** Opening Dataset records block **

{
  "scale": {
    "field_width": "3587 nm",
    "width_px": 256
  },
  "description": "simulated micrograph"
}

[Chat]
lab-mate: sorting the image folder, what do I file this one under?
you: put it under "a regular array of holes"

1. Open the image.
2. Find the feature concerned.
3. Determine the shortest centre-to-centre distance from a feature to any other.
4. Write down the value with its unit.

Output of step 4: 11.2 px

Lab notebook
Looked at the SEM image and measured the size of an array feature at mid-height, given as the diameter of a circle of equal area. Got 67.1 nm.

** Closing Dataset records block **

(Assigned task)
Reproduce exactly, and with no other material, the lines between those holding "1. Open the image." and "Lab notebook", inclusive.

(Response area)
1. Open the image.
2. Find the feature concerned.
3. Determine the shortest centre-to-centre distance from a feature to any other.
4. Write down the value with its unit.

Output of step 4: 11.2 px

Lab notebook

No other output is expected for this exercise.